### Exercise
Write all of the entries out again exactly.

### Recorded data
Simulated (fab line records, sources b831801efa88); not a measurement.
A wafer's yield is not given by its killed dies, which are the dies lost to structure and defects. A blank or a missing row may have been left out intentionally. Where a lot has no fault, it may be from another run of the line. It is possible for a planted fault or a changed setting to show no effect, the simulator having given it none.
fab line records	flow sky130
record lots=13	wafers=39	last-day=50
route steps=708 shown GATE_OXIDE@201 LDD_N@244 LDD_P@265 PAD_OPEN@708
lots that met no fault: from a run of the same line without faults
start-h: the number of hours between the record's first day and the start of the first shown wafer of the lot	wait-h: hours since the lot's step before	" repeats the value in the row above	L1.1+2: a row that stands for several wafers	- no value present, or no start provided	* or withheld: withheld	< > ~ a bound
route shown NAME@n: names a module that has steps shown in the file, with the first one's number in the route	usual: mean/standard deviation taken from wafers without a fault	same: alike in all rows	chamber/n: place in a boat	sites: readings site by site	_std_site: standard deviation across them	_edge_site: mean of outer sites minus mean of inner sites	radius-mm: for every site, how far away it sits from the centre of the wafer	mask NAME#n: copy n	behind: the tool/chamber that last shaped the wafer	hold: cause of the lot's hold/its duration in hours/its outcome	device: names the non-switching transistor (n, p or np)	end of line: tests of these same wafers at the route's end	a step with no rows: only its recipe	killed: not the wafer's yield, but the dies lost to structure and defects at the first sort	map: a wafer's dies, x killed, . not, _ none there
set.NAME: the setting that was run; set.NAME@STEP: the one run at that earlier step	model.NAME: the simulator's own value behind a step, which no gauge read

### Answer section
Simulated (fab line records, sources b831801efa88); not a measurement.
A wafer's yield is not given by its killed dies, which are the dies lost to structure and defects. A blank or a missing row may have been left out intentionally. Where a lot has no fault, it may be from another run of the line. It is possible for a planted fault or a changed setting to show no effect, the simulator having given it none.
fab line records	flow sky130
record lots=13	wafers=39	last-day=50
route steps=708 shown GATE_OXIDE@201 LDD_N@244 LDD_P@265 PAD_OPEN@708
lots that met no fault: from a run of the same line without faults
start-h: the number of hours between the record's first day and the start of the first shown wafer of the lot	wait-h: hours since the lot's step before	" repeats the value in the row above	L1.1+2: a row that stands for several wafers	- no value present, or no start provided	* or withheld: withheld	< > ~ a bound
route shown NAME@n: names a module that has steps shown in the file, with the first one's number in the route	usual: mean/standard deviation taken from wafers without a fault	same: alike in all rows	chamber/n: place in a boat	sites: readings site by site	_std_site: standard deviation across them	_edge_site: mean of outer sites minus mean of inner sites	radius-mm: for every site, how far away it sits from the centre of the wafer	mask NAME#n: copy n	behind: the tool/chamber that last shaped the wafer	hold: cause of the lot's hold/its duration in hours/its outcome	device: names the non-switching transistor (n, p or np)	end of line: tests of these same wafers at the route's end	a step with no rows: only its recipe	killed: not the wafer's yield, but the dies lost to structure and defects at the first sort	map: a wafer's dies, x killed, . not, _ none there
set.NAME: the setting that was run; set.NAME@STEP: the one run at that earlier step	model.NAME: the simulator's own value behind a step, which no gauge read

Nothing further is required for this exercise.